★ ★ ★ ★
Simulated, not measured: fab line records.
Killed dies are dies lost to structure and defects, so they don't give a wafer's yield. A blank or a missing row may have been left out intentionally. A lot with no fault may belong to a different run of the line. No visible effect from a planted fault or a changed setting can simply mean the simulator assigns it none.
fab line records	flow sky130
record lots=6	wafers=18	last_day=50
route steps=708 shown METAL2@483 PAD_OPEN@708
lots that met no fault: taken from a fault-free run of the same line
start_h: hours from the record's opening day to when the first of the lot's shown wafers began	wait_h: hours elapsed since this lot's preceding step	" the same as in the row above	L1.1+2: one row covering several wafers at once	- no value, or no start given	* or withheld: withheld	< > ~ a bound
★ ★ ★ ★

**WORK INSTRUCTION**. The full listing above should be retyped without any alteration.

**RESPONSE**.
Simulated, not measured: fab line records.
Killed dies are dies lost to structure and defects, so they don't give a wafer's yield. A blank or a missing row may have been left out intentionally. A lot with no fault may belong to a different run of the line. No visible effect from a planted fault or a changed setting can simply mean the simulator assigns it none.
fab line records	flow sky130
record lots=6	wafers=18	last_day=50
route steps=708 shown METAL2@483 PAD_OPEN@708
lots that met no fault: taken from a fault-free run of the same line
start_h: hours from the record's opening day to when the first of the lot's shown wafers began	wait_h: hours elapsed since this lot's preceding step	" the same as in the row above	L1.1+2: one row covering several wafers at once	- no value, or no start given	* or withheld: withheld	< > ~ a bound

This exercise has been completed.